• _Data under study_
------------------------------------------------------------
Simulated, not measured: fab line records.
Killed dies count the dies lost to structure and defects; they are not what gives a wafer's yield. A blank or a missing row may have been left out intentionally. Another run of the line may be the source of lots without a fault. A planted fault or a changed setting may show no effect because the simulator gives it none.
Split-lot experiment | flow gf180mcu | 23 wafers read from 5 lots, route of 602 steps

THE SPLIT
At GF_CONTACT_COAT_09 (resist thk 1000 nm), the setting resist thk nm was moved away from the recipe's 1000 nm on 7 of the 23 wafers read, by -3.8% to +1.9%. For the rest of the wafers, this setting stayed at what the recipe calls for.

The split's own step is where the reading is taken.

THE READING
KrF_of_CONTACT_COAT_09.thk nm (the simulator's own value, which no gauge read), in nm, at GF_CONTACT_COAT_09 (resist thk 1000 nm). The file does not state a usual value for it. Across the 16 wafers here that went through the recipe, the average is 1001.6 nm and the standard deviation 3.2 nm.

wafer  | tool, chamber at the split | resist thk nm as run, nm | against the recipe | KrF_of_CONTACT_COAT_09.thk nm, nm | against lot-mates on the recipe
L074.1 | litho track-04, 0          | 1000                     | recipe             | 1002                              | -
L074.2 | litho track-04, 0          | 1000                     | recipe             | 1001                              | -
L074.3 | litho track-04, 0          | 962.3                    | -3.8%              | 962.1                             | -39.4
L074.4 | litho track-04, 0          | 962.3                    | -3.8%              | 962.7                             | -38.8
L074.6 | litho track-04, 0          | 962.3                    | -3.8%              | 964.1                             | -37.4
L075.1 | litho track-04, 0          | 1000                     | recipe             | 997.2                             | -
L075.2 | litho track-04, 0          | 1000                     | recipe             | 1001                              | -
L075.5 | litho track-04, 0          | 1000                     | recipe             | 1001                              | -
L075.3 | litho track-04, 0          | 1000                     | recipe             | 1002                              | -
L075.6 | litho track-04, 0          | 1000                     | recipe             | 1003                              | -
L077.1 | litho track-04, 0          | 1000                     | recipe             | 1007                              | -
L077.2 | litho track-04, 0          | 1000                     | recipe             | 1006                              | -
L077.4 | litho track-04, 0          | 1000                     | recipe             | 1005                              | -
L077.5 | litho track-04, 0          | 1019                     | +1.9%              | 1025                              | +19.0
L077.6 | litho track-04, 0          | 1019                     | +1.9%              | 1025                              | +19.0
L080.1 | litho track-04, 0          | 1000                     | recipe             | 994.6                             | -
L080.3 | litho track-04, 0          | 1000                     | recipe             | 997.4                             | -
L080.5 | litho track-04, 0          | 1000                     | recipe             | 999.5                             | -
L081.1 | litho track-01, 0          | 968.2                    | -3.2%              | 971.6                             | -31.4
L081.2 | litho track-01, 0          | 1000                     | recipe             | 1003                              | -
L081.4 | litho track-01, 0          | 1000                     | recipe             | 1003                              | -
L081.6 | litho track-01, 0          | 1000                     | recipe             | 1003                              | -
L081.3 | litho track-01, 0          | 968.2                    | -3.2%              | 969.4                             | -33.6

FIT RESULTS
------------------------------------------------------------

• _Work task_
Return the span of lines in the data above that opens at the line with "KrF_of_CONTACT_COAT_09.thk nm (the" and closes at the line with "L074.2 | litho", exactly, ends included, nothing else.

• _Solution_
KrF_of_CONTACT_COAT_09.thk nm (the simulator's own value, which no gauge read), in nm, at GF_CONTACT_COAT_09 (resist thk 1000 nm). The file does not state a usual value for it. Across the 16 wafers here that went through the recipe, the average is 1001.6 nm and the standard deviation 3.2 nm.

wafer  | tool, chamber at the split | resist thk nm as run, nm | against the recipe | KrF_of_CONTACT_COAT_09.thk nm, nm | against lot-mates on the recipe
L074.1 | litho track-04, 0          | 1000                     | recipe             | 1002                              | -
L074.2 | litho track-04, 0          | 1000                     | recipe             | 1001                              | -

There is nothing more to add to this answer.